== Segment start ==

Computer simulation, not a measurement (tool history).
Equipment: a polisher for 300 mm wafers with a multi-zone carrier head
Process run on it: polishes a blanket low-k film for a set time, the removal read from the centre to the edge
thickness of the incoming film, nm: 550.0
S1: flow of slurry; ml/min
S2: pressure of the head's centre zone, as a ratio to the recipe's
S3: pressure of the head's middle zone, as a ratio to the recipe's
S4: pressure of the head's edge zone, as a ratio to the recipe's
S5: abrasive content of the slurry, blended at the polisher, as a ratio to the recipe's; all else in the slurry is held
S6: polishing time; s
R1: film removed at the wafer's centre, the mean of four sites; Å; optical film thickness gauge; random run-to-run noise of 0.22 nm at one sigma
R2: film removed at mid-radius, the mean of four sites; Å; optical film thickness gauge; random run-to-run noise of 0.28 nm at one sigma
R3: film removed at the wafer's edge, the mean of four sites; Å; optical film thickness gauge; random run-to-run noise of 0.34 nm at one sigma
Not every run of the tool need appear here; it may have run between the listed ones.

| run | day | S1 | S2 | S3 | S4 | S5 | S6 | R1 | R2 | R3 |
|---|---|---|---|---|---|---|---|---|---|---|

== Segment end ==

## Required action
Reprint the complete listing exactly.

## Written solution
Computer simulation, not a measurement (tool history).
Equipment: a polisher for 300 mm wafers with a multi-zone carrier head
Process run on it: polishes a blanket low-k film for a set time, the removal read from the centre to the edge
thickness of the incoming film, nm: 550.0
S1: flow of slurry; ml/min
S2: pressure of the head's centre zone, as a ratio to the recipe's
S3: pressure of the head's middle zone, as a ratio to the recipe's
S4: pressure of the head's edge zone, as a ratio to the recipe's
S5: abrasive content of the slurry, blended at the polisher, as a ratio to the recipe's; all else in the slurry is held
S6: polishing time; s
R1: film removed at the wafer's centre, the mean of four sites; Å; optical film thickness gauge; random run-to-run noise of 0.22 nm at one sigma
R2: film removed at mid-radius, the mean of four sites; Å; optical film thickness gauge; random run-to-run noise of 0.28 nm at one sigma
R3: film removed at the wafer's edge, the mean of four sites; Å; optical film thickness gauge; random run-to-run noise of 0.34 nm at one sigma
Not every run of the tool need appear here; it may have run between the listed ones.

| run | day | S1 | S2 | S3 | S4 | S5 | S6 | R1 | R2 | R3 |
|---|---|---|---|---|---|---|---|---|---|---|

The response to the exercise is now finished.